All of the records need to be retyped exactly, with no line dropped.

■ DATASET ■
****
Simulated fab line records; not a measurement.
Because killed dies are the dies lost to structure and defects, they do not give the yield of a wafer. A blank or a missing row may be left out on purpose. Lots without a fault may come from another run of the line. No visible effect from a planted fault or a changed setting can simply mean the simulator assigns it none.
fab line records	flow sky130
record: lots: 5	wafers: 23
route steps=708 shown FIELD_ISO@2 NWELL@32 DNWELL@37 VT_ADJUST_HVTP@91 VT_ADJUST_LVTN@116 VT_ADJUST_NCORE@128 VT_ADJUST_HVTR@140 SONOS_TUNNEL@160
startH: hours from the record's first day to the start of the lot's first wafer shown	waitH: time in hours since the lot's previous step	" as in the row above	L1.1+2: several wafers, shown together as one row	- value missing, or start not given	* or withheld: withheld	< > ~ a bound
****

■ ANSWER AREA ■
Simulated fab line records; not a measurement.
Because killed dies are the dies lost to structure and defects, they do not give the yield of a wafer. A blank or a missing row may be left out on purpose. Lots without a fault may come from another run of the line. No visible effect from a planted fault or a changed setting can simply mean the simulator assigns it none.
fab line records	flow sky130
record: lots: 5	wafers: 23
route steps=708 shown FIELD_ISO@2 NWELL@32 DNWELL@37 VT_ADJUST_HVTP@91 VT_ADJUST_LVTN@116 VT_ADJUST_NCORE@128 VT_ADJUST_HVTR@140 SONOS_TUNNEL@160
startH: hours from the record's first day to the start of the lot's first wafer shown	waitH: time in hours since the lot's previous step	" as in the row above	L1.1+2: several wafers, shown together as one row	- value missing, or start not given	* or withheld: withheld	< > ~ a bound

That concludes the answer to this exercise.